**WORK INSTRUCTION:**
All of the data should be restated exactly as it stands.

· · ·

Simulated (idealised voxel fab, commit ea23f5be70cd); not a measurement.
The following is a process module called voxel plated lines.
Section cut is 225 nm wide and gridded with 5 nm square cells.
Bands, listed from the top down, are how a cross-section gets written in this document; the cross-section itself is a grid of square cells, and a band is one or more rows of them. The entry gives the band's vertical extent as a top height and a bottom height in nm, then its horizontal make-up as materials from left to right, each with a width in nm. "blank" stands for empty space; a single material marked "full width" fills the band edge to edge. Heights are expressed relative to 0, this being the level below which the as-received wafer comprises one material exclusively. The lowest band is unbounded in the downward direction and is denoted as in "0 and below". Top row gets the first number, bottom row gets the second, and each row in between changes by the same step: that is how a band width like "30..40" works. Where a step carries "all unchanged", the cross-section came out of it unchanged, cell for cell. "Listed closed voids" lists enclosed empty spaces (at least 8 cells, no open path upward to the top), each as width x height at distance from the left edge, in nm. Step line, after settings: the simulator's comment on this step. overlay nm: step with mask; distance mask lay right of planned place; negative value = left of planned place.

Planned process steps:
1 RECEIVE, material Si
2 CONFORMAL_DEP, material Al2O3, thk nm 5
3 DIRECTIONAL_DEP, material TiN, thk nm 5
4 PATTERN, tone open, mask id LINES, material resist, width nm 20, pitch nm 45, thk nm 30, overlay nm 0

· · ·

**TASK ANSWER:**
Simulated (idealised voxel fab, commit ea23f5be70cd); not a measurement.
The following is a process module called voxel plated lines.
Section cut is 225 nm wide and gridded with 5 nm square cells.
Bands, listed from the top down, are how a cross-section gets written in this document; the cross-section itself is a grid of square cells, and a band is one or more rows of them. The entry gives the band's vertical extent as a top height and a bottom height in nm, then its horizontal make-up as materials from left to right, each with a width in nm. "blank" stands for empty space; a single material marked "full width" fills the band edge to edge. Heights are expressed relative to 0, this being the level below which the as-received wafer comprises one material exclusively. The lowest band is unbounded in the downward direction and is denoted as in "0 and below". Top row gets the first number, bottom row gets the second, and each row in between changes by the same step: that is how a band width like "30..40" works. Where a step carries "all unchanged", the cross-section came out of it unchanged, cell for cell. "Listed closed voids" lists enclosed empty spaces (at least 8 cells, no open path upward to the top), each as width x height at distance from the left edge, in nm. Step line, after settings: the simulator's comment on this step. overlay nm: step with mask; distance mask lay right of planned place; negative value = left of planned place.

Planned process steps:
1 RECEIVE, material Si
2 CONFORMAL_DEP, material Al2O3, thk nm 5
3 DIRECTIONAL_DEP, material TiN, thk nm 5
4 PATTERN, tone open, mask id LINES, material resist, width nm 20, pitch nm 45, thk nm 30, overlay nm 0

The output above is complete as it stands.